GIVEN DATA below:

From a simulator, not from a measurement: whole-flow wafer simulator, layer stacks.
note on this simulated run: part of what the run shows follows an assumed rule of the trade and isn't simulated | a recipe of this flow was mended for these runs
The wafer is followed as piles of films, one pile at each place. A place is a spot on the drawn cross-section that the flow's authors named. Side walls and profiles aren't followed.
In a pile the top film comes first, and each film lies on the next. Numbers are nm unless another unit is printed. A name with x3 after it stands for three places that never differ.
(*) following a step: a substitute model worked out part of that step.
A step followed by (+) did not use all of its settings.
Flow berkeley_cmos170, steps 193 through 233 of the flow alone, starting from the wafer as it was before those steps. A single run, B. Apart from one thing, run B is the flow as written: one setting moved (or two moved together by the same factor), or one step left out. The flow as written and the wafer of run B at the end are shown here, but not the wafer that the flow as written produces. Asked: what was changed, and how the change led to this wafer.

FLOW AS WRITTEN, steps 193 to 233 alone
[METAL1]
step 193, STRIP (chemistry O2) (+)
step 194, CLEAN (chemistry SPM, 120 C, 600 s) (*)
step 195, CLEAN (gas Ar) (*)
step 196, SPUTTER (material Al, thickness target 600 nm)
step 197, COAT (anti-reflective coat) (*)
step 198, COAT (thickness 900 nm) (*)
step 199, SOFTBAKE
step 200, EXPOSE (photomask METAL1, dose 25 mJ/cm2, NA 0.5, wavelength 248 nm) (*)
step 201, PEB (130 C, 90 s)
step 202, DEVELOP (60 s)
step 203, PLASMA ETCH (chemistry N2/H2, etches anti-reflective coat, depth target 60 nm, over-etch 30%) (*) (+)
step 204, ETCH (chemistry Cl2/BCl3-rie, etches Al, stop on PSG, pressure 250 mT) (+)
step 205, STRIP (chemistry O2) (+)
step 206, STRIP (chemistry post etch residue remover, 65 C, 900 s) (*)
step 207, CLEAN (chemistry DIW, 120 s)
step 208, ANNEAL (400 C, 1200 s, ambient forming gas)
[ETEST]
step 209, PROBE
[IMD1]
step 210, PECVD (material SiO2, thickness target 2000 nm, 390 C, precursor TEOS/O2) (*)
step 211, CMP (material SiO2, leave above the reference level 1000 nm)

End of GIVEN DATA.

-- WORK TASK --
Within the data above, the span starting at the line containing "step 200, EXPOSE" and ending at the line containing "step 204, ETCH" is to be retyped exactly, with no other lines.

-- TASK RESPONSE --
step 200, EXPOSE (photomask METAL1, dose 25 mJ/cm2, NA 0.5, wavelength 248 nm) (*)
step 201, PEB (130 C, 90 s)
step 202, DEVELOP (60 s)
step 203, PLASMA ETCH (chemistry N2/H2, etches anti-reflective coat, depth target 60 nm, over-etch 30%) (*) (+)
step 204, ETCH (chemistry Cl2/BCl3-rie, etches Al, stop on PSG, pressure 250 mT) (+)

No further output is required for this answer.